Assignment
Output only the lines from the start of the entries through the line holding "step 6: DIRECTIONAL_ETCH: etch". Each line must match the original exactly.

Data supplied
[Start of Attachment]
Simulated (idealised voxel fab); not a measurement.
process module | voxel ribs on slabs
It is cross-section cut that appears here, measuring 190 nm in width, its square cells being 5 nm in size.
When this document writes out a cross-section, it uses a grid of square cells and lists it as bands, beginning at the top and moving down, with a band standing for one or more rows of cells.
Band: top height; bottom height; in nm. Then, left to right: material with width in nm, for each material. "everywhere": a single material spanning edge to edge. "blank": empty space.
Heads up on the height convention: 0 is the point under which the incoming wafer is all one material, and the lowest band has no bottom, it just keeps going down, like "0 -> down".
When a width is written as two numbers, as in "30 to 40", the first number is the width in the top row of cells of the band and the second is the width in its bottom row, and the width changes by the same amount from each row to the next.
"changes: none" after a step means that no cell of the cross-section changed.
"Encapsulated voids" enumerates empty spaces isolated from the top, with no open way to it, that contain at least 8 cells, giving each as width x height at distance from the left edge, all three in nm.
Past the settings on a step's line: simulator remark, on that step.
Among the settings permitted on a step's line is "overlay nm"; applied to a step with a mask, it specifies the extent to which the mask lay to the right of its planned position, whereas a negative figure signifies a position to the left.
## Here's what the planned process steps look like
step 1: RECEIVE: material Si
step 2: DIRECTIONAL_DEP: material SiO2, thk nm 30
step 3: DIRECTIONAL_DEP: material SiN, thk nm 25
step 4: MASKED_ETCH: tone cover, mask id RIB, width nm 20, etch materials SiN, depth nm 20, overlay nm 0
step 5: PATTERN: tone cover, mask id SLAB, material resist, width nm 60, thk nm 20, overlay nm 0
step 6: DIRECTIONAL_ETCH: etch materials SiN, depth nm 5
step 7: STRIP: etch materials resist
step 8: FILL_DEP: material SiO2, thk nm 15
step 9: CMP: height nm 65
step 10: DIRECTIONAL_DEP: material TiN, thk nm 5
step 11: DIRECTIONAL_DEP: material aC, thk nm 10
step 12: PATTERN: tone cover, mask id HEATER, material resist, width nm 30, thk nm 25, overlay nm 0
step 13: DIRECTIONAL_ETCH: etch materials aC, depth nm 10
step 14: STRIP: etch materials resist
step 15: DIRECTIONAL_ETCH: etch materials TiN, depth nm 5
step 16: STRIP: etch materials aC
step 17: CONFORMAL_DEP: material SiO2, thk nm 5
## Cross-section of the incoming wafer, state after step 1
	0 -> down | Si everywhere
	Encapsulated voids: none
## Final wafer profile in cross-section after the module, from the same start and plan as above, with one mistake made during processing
[End of Attachment]

Your solution
Simulated (idealised voxel fab); not a measurement.
process module | voxel ribs on slabs
It is cross-section cut that appears here, measuring 190 nm in width, its square cells being 5 nm in size.
When this document writes out a cross-section, it uses a grid of square cells and lists it as bands, beginning at the top and moving down, with a band standing for one or more rows of cells.
Band: top height; bottom height; in nm. Then, left to right: material with width in nm, for each material. "everywhere": a single material spanning edge to edge. "blank": empty space.
Heads up on the height convention: 0 is the point under which the incoming wafer is all one material, and the lowest band has no bottom, it just keeps going down, like "0 -> down".
When a width is written as two numbers, as in "30 to 40", the first number is the width in the top row of cells of the band and the second is the width in its bottom row, and the width changes by the same amount from each row to the next.
"changes: none" after a step means that no cell of the cross-section changed.
"Encapsulated voids" enumerates empty spaces isolated from the top, with no open way to it, that contain at least 8 cells, giving each as width x height at distance from the left edge, all three in nm.
Past the settings on a step's line: simulator remark, on that step.
Among the settings permitted on a step's line is "overlay nm"; applied to a step with a mask, it specifies the extent to which the mask lay to the right of its planned position, whereas a negative figure signifies a position to the left.
## Here's what the planned process steps look like
step 1: RECEIVE: material Si
step 2: DIRECTIONAL_DEP: material SiO2, thk nm 30
step 3: DIRECTIONAL_DEP: material SiN, thk nm 25
step 4: MASKED_ETCH: tone cover, mask id RIB, width nm 20, etch materials SiN, depth nm 20, overlay nm 0
step 5: PATTERN: tone cover, mask id SLAB, material resist, width nm 60, thk nm 20, overlay nm 0
step 6: DIRECTIONAL_ETCH: etch materials SiN, depth nm 5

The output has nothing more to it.